## EXTRACTED INFORMATION
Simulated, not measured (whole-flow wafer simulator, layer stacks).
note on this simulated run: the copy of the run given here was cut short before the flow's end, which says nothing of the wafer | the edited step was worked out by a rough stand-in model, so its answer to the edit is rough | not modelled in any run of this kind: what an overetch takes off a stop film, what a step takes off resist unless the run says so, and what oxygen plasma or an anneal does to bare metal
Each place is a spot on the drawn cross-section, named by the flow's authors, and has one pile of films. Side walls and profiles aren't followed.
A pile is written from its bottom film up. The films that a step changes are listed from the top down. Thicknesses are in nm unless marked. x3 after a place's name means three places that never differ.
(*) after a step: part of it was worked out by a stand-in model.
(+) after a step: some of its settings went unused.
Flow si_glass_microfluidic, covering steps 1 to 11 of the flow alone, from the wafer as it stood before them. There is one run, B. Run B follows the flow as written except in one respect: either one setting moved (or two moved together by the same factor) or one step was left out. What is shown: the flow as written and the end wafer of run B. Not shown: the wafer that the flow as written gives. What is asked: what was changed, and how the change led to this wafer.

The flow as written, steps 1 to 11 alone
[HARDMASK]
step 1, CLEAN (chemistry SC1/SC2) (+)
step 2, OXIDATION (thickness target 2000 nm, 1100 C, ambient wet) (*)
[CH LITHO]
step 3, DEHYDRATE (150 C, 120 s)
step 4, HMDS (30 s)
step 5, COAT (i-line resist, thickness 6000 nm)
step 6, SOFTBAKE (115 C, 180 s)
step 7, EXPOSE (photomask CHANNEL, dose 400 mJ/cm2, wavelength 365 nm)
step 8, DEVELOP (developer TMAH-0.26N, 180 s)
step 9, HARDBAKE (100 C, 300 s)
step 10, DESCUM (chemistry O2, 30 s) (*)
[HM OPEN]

## WORK REQUEST
With the line that has "Each place is" as the first and the line that has "step 4, HMDS (30 s)" as the last, repeat exactly that run of lines above and no more.

## ANSWER AREA
Each place is a spot on the drawn cross-section, named by the flow's authors, and has one pile of films. Side walls and profiles aren't followed.
A pile is written from its bottom film up. The films that a step changes are listed from the top down. Thicknesses are in nm unless marked. x3 after a place's name means three places that never differ.
(*) after a step: part of it was worked out by a stand-in model.
(+) after a step: some of its settings went unused.
Flow si_glass_microfluidic, covering steps 1 to 11 of the flow alone, from the wafer as it stood before them. There is one run, B. Run B follows the flow as written except in one respect: either one setting moved (or two moved together by the same factor) or one step was left out. What is shown: the flow as written and the end wafer of run B. Not shown: the wafer that the flow as written gives. What is asked: what was changed, and how the change led to this wafer.

The flow as written, steps 1 to 11 alone
[HARDMASK]
step 1, CLEAN (chemistry SC1/SC2) (+)
step 2, OXIDATION (thickness target 2000 nm, 1100 C, ambient wet) (*)
[CH LITHO]
step 3, DEHYDRATE (150 C, 120 s)
step 4, HMDS (30 s)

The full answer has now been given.